### Material supplied
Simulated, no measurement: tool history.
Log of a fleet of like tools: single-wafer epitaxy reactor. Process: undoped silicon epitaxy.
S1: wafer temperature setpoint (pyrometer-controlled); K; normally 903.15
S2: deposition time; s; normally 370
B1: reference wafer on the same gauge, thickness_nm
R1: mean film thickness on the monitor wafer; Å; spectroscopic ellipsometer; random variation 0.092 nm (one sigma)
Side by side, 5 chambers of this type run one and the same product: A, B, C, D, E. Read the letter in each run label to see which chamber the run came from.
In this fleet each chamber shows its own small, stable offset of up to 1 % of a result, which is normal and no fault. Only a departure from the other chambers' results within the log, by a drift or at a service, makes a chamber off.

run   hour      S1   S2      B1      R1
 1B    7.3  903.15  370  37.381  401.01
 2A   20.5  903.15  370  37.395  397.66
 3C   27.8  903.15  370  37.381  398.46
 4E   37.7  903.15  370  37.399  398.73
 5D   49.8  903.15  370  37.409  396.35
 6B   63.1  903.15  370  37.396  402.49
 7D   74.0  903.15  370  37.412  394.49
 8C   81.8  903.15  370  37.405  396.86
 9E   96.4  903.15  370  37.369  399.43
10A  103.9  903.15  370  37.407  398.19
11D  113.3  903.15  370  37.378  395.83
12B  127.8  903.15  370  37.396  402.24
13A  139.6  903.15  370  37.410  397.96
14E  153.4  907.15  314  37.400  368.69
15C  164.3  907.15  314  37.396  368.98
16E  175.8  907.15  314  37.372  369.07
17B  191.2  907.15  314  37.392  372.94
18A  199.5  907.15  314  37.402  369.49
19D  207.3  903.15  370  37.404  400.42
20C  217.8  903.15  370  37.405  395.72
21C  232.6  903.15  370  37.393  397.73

### Task item
The required result is an identical copy of the records above.

### Answer area
Simulated, no measurement: tool history.
Log of a fleet of like tools: single-wafer epitaxy reactor. Process: undoped silicon epitaxy.
S1: wafer temperature setpoint (pyrometer-controlled); K; normally 903.15
S2: deposition time; s; normally 370
B1: reference wafer on the same gauge, thickness_nm
R1: mean film thickness on the monitor wafer; Å; spectroscopic ellipsometer; random variation 0.092 nm (one sigma)
Side by side, 5 chambers of this type run one and the same product: A, B, C, D, E. Read the letter in each run label to see which chamber the run came from.
In this fleet each chamber shows its own small, stable offset of up to 1 % of a result, which is normal and no fault. Only a departure from the other chambers' results within the log, by a drift or at a service, makes a chamber off.

run   hour      S1   S2      B1      R1
 1B    7.3  903.15  370  37.381  401.01
 2A   20.5  903.15  370  37.395  397.66
 3C   27.8  903.15  370  37.381  398.46
 4E   37.7  903.15  370  37.399  398.73
 5D   49.8  903.15  370  37.409  396.35
 6B   63.1  903.15  370  37.396  402.49
 7D   74.0  903.15  370  37.412  394.49
 8C   81.8  903.15  370  37.405  396.86
 9E   96.4  903.15  370  37.369  399.43
10A  103.9  903.15  370  37.407  398.19
11D  113.3  903.15  370  37.378  395.83
12B  127.8  903.15  370  37.396  402.24
13A  139.6  903.15  370  37.410  397.96
14E  153.4  907.15  314  37.400  368.69
15C  164.3  907.15  314  37.396  368.98
16E  175.8  907.15  314  37.372  369.07
17B  191.2  907.15  314  37.392  372.94
18A  199.5  907.15  314  37.402  369.49
19D  207.3  903.15  370  37.404  400.42
20C  217.8  903.15  370  37.405  395.72
21C  232.6  903.15  370  37.393  397.73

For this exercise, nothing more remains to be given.